ACTIVITY » Exactly the lines from the top of the records below through the one containing "S2: temperature setpoint" must be set down, with no line added or dropped.

DATA FOR REVIEW »
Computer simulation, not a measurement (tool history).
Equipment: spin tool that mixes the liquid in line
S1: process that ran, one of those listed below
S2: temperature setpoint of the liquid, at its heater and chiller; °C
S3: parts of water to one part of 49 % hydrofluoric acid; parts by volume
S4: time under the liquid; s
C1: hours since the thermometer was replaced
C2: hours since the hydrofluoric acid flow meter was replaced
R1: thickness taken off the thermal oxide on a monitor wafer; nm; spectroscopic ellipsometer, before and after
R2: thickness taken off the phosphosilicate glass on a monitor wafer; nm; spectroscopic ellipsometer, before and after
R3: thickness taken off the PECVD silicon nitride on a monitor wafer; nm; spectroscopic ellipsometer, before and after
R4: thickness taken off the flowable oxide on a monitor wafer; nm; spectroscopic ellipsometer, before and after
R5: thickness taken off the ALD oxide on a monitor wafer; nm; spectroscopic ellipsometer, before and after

WORKED SOLUTION »
Computer simulation, not a measurement (tool history).
Equipment: spin tool that mixes the liquid in line
S1: process that ran, one of those listed below
S2: temperature setpoint of the liquid, at its heater and chiller; °C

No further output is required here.